# WORK REQUEST
Output, word for word, the lines of this listing that fall between the line with "The following process" and the line with "It is cross-section", counting both of those lines, and no others.

(Beginning of DATA)

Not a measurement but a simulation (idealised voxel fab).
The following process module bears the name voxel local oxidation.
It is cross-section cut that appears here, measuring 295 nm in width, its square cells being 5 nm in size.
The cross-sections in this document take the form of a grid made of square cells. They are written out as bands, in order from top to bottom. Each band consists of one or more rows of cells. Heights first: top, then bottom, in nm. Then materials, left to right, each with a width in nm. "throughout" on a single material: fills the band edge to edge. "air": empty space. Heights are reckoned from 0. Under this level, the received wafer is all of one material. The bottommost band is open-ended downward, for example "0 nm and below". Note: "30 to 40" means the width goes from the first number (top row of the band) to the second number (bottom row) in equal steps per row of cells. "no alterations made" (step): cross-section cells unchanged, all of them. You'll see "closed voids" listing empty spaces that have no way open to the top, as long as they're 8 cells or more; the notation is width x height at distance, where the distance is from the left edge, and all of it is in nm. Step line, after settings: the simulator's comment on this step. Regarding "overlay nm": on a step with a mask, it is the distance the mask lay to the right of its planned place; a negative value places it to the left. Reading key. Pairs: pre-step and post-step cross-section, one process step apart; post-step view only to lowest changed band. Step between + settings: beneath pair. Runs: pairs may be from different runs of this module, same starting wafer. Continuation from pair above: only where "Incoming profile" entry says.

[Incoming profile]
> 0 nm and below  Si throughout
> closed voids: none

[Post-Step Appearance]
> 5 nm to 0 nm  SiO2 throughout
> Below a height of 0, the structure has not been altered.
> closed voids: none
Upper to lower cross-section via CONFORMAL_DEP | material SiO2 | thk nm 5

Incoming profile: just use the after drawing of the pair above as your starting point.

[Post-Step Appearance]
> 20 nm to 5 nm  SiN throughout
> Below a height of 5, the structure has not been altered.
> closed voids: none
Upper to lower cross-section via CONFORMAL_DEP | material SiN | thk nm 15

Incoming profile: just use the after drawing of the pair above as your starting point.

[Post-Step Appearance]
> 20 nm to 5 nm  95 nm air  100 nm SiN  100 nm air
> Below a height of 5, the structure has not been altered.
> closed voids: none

(End of DATA)

# RESPONSE BOX
The following process module bears the name voxel local oxidation.
It is cross-section cut that appears here, measuring 295 nm in width, its square cells being 5 nm in size.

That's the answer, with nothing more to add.